····················
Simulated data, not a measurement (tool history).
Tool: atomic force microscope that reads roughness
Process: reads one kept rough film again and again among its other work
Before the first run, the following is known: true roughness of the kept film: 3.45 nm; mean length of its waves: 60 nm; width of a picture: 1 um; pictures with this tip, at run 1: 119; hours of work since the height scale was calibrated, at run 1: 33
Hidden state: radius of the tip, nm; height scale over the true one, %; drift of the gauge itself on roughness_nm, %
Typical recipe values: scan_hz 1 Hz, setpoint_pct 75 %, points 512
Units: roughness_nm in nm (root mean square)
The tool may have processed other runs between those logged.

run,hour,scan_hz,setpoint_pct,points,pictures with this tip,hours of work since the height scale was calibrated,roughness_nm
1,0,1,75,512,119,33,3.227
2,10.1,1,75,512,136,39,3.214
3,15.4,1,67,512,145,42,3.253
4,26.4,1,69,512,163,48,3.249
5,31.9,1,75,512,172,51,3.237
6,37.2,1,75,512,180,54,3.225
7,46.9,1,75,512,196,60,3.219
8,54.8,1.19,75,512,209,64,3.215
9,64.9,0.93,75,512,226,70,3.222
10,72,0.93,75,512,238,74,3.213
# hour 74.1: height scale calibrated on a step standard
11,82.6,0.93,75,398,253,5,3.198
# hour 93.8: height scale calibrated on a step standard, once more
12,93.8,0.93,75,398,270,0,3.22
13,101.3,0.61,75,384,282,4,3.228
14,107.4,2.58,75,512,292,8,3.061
····················

* TASK ITEM:
Copy the entries word for word. Leave nothing out.

* YOUR SOLUTION:
Simulated data, not a measurement (tool history).
Tool: atomic force microscope that reads roughness
Process: reads one kept rough film again and again among its other work
Before the first run, the following is known: true roughness of the kept film: 3.45 nm; mean length of its waves: 60 nm; width of a picture: 1 um; pictures with this tip, at run 1: 119; hours of work since the height scale was calibrated, at run 1: 33
Hidden state: radius of the tip, nm; height scale over the true one, %; drift of the gauge itself on roughness_nm, %
Typical recipe values: scan_hz 1 Hz, setpoint_pct 75 %, points 512
Units: roughness_nm in nm (root mean square)
The tool may have processed other runs between those logged.

run,hour,scan_hz,setpoint_pct,points,pictures with this tip,hours of work since the height scale was calibrated,roughness_nm
1,0,1,75,512,119,33,3.227
2,10.1,1,75,512,136,39,3.214
3,15.4,1,67,512,145,42,3.253
4,26.4,1,69,512,163,48,3.249
5,31.9,1,75,512,172,51,3.237
6,37.2,1,75,512,180,54,3.225
7,46.9,1,75,512,196,60,3.219
8,54.8,1.19,75,512,209,64,3.215
9,64.9,0.93,75,512,226,70,3.222
10,72,0.93,75,512,238,74,3.213
# hour 74.1: height scale calibrated on a step standard
11,82.6,0.93,75,398,253,5,3.198
# hour 93.8: height scale calibrated on a step standard, once more
12,93.8,0.93,75,398,270,0,3.22
13,101.3,0.61,75,384,282,4,3.228
14,107.4,2.58,75,512,292,8,3.061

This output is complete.